ASSIGNED TASK:
Repeat, exactly and completely, the entries shown underneath.

STUDY MATERIAL:
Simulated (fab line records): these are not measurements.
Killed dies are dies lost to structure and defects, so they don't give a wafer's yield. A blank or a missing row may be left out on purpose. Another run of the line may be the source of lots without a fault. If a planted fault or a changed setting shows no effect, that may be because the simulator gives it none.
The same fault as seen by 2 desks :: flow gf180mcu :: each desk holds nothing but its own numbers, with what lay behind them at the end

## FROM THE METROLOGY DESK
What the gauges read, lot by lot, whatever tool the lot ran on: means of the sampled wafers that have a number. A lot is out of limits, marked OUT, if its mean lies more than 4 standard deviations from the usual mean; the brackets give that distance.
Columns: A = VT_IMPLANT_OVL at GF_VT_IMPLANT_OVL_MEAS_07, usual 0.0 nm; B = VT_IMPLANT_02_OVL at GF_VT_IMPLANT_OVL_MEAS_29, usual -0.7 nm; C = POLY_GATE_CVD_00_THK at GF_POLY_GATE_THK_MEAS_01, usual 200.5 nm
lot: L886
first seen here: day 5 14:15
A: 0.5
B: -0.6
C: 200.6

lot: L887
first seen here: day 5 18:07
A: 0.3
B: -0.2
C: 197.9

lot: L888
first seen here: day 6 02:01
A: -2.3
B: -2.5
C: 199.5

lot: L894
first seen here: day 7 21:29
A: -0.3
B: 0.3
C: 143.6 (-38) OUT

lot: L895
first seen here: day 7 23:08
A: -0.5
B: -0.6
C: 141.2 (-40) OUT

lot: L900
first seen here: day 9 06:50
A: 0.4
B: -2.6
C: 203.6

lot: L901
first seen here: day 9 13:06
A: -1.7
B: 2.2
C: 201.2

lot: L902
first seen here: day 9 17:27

YOUR RESPONSE:
Simulated (fab line records): these are not measurements.
Killed dies are dies lost to structure and defects, so they don't give a wafer's yield. A blank or a missing row may be left out on purpose. Another run of the line may be the source of lots without a fault. If a planted fault or a changed setting shows no effect, that may be because the simulator gives it none.
The same fault as seen by 2 desks :: flow gf180mcu :: each desk holds nothing but its own numbers, with what lay behind them at the end

## FROM THE METROLOGY DESK
What the gauges read, lot by lot, whatever tool the lot ran on: means of the sampled wafers that have a number. A lot is out of limits, marked OUT, if its mean lies more than 4 standard deviations from the usual mean; the brackets give that distance.
Columns: A = VT_IMPLANT_OVL at GF_VT_IMPLANT_OVL_MEAS_07, usual 0.0 nm; B = VT_IMPLANT_02_OVL at GF_VT_IMPLANT_OVL_MEAS_29, usual -0.7 nm; C = POLY_GATE_CVD_00_THK at GF_POLY_GATE_THK_MEAS_01, usual 200.5 nm
lot: L886
first seen here: day 5 14:15
A: 0.5
B: -0.6
C: 200.6

lot: L887
first seen here: day 5 18:07
A: 0.3
B: -0.2
C: 197.9

lot: L888
first seen here: day 6 02:01
A: -2.3
B: -2.5
C: 199.5

lot: L894
first seen here: day 7 21:29
A: -0.3
B: 0.3
C: 143.6 (-38) OUT

lot: L895
first seen here: day 7 23:08
A: -0.5
B: -0.6
C: 141.2 (-40) OUT

lot: L900
first seen here: day 9 06:50
A: 0.4
B: -2.6
C: 203.6

lot: L901
first seen here: day 9 13:06
A: -1.7
B: 2.2
C: 201.2

lot: L902
first seen here: day 9 17:27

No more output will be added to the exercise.